» **ACTION ITEM**
How do the records below read from their first line through the line containing "S2: parts of"? Write those lines out exactly.

» **RAW DATA**

══════════════════════════════

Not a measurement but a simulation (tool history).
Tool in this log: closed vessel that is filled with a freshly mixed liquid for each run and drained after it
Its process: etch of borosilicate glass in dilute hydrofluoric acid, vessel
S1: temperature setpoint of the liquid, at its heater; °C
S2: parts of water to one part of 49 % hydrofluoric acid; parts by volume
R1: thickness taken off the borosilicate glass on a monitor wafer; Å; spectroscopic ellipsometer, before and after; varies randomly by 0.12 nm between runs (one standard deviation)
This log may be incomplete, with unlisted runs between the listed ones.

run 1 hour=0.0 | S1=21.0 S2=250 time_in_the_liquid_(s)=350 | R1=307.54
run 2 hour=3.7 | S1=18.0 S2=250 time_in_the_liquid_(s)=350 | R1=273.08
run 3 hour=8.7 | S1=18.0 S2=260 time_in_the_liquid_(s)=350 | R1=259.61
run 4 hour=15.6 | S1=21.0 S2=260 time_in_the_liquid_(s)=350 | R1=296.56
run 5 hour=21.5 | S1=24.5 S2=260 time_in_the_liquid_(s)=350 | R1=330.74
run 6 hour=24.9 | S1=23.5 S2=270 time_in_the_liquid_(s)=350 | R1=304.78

══════════════════════════════

» **TASK RESULT**
Not a measurement but a simulation (tool history).
Tool in this log: closed vessel that is filled with a freshly mixed liquid for each run and drained after it
Its process: etch of borosilicate glass in dilute hydrofluoric acid, vessel
S1: temperature setpoint of the liquid, at its heater; °C
S2: parts of water to one part of 49 % hydrofluoric acid; parts by volume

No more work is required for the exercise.